- **Task item**:
What follows is a set of records, each of which is to be written out exactly.

------------------------
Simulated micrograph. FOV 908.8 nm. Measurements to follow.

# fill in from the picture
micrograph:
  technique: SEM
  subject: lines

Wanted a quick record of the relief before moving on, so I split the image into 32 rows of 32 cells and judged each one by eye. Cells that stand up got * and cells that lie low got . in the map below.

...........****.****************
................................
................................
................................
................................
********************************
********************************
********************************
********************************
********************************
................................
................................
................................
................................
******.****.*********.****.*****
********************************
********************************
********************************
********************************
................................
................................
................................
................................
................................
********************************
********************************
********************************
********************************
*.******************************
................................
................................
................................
------------------------

- **Problem solution**:
Simulated micrograph. FOV 908.8 nm. Measurements to follow.

# fill in from the picture
micrograph:
  technique: SEM
  subject: lines

Wanted a quick record of the relief before moving on, so I split the image into 32 rows of 32 cells and judged each one by eye. Cells that stand up got * and cells that lie low got . in the map below.

...........****.****************
................................
................................
................................
................................
********************************
********************************
********************************
********************************
********************************
................................
................................
................................
................................
******.****.*********.****.*****
********************************
********************************
********************************
********************************
................................
................................
................................
................................
................................
********************************
********************************
********************************
********************************
*.******************************
................................
................................
................................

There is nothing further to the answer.